--- START ---
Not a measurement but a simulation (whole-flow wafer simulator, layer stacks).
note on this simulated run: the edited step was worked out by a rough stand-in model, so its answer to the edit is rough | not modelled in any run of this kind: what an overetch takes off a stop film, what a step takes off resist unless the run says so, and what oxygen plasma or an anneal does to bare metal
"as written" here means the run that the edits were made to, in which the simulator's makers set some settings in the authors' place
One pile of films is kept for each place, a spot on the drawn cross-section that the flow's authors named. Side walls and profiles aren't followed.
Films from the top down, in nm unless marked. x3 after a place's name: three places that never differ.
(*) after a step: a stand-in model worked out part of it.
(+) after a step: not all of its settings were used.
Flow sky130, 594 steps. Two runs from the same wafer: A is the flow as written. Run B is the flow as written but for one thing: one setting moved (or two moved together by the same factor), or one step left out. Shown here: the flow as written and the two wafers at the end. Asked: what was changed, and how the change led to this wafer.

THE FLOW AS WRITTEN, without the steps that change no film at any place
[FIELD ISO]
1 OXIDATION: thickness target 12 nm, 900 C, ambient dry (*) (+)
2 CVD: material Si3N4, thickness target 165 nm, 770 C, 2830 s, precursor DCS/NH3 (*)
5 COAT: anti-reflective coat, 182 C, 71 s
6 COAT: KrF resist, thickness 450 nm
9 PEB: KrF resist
--- END ---

## Work request
In the listing above, locate the line containing "the authors' place" and the line containing "6 COAT: KrF resist, thickness 450 nm". Transcribe those two lines and everything between them, exactly as written.

## Expected answer
"as written" here means the run that the edits were made to, in which the simulator's makers set some settings in the authors' place
One pile of films is kept for each place, a spot on the drawn cross-section that the flow's authors named. Side walls and profiles aren't followed.
Films from the top down, in nm unless marked. x3 after a place's name: three places that never differ.
(*) after a step: a stand-in model worked out part of it.
(+) after a step: not all of its settings were used.
Flow sky130, 594 steps. Two runs from the same wafer: A is the flow as written. Run B is the flow as written but for one thing: one setting moved (or two moved together by the same factor), or one step left out. Shown here: the flow as written and the two wafers at the end. Asked: what was changed, and how the change led to this wafer.

THE FLOW AS WRITTEN, without the steps that change no film at any place
[FIELD ISO]
1 OXIDATION: thickness target 12 nm, 900 C, ambient dry (*) (+)
2 CVD: material Si3N4, thickness target 165 nm, 770 C, 2830 s, precursor DCS/NH3 (*)
5 COAT: anti-reflective coat, 182 C, 71 s
6 COAT: KrF resist, thickness 450 nm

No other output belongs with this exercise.